Provided data START
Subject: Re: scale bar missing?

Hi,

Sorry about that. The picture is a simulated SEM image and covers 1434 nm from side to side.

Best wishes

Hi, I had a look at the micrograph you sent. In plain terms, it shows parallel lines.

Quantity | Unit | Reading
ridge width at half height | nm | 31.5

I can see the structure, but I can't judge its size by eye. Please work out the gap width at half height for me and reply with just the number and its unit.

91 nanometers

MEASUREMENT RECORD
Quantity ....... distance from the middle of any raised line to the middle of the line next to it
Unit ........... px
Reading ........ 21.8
Provided data END

- **Assignment**: When you reach the line in the material above that holds "ridge width at half height | nm | 31.5", begin reproducing lines exactly, and stop after the line that holds "Unit ........... px".

- **Task result**:
ridge width at half height | nm | 31.5

I can see the structure, but I can't judge its size by eye. Please work out the gap width at half height for me and reply with just the number and its unit.

91 nanometers

MEASUREMENT RECORD
Quantity ....... distance from the middle of any raised line to the middle of the line next to it
Unit ........... px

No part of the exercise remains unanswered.